▶ **SOURCE DATA**
>>>>>
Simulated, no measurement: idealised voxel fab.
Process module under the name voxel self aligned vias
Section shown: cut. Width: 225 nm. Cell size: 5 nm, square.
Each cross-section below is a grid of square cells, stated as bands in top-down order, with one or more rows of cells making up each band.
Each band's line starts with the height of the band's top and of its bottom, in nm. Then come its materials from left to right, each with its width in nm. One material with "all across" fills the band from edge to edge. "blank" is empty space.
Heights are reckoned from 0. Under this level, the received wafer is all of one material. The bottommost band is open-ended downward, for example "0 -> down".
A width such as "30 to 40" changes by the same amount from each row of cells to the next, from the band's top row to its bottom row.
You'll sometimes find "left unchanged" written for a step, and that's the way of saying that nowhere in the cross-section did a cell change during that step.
<<<<<

▶ **ACTIVITY**
In full and without change, transcribe every line of the records above.

▶ **PROBLEM SOLUTION**
Simulated, no measurement: idealised voxel fab.
Process module under the name voxel self aligned vias
Section shown: cut. Width: 225 nm. Cell size: 5 nm, square.
Each cross-section below is a grid of square cells, stated as bands in top-down order, with one or more rows of cells making up each band.
Each band's line starts with the height of the band's top and of its bottom, in nm. Then come its materials from left to right, each with its width in nm. One material with "all across" fills the band from edge to edge. "blank" is empty space.
Heights are reckoned from 0. Under this level, the received wafer is all of one material. The bottommost band is open-ended downward, for example "0 -> down".
A width such as "30 to 40" changes by the same amount from each row of cells to the next, from the band's top row to its bottom row.
You'll sometimes find "left unchanged" written for a step, and that's the way of saying that nowhere in the cross-section did a cell change during that step.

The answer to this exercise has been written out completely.